▶ Supplied information:
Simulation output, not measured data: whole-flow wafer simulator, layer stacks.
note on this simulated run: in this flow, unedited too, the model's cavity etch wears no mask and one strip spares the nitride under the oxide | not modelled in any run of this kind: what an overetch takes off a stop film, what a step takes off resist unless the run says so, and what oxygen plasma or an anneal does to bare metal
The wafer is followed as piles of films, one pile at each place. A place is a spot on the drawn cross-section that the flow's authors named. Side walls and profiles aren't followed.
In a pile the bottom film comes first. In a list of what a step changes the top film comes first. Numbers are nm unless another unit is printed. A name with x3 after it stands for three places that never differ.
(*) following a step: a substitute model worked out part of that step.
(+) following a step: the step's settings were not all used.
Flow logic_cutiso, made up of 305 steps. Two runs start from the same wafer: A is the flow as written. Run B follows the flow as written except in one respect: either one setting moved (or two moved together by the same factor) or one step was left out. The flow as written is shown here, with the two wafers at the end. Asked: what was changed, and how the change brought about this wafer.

▶ Exercise: Would it be possible to set down the full listing again, character for character?

▶ Task output:
Simulation output, not measured data: whole-flow wafer simulator, layer stacks.
note on this simulated run: in this flow, unedited too, the model's cavity etch wears no mask and one strip spares the nitride under the oxide | not modelled in any run of this kind: what an overetch takes off a stop film, what a step takes off resist unless the run says so, and what oxygen plasma or an anneal does to bare metal
The wafer is followed as piles of films, one pile at each place. A place is a spot on the drawn cross-section that the flow's authors named. Side walls and profiles aren't followed.
In a pile the bottom film comes first. In a list of what a step changes the top film comes first. Numbers are nm unless another unit is printed. A name with x3 after it stands for three places that never differ.
(*) following a step: a substitute model worked out part of that step.
(+) following a step: the step's settings were not all used.
Flow logic_cutiso, made up of 305 steps. Two runs start from the same wafer: A is the flow as written. Run B follows the flow as written except in one respect: either one setting moved (or two moved together by the same factor) or one step was left out. The flow as written is shown here, with the two wafers at the end. Asked: what was changed, and how the change brought about this wafer.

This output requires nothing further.